Work order: Render every entry verbatim.

*****

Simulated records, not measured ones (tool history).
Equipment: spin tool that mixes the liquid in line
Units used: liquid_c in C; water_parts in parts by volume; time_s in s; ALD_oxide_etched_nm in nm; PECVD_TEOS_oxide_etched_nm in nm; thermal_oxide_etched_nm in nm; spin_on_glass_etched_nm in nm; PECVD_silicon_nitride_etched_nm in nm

*****

Expected answer:
Simulated records, not measured ones (tool history).
Equipment: spin tool that mixes the liquid in line
Units used: liquid_c in C; water_parts in parts by volume; time_s in s; ALD_oxide_etched_nm in nm; PECVD_TEOS_oxide_etched_nm in nm; thermal_oxide_etched_nm in nm; spin_on_glass_etched_nm in nm; PECVD_silicon_nitride_etched_nm in nm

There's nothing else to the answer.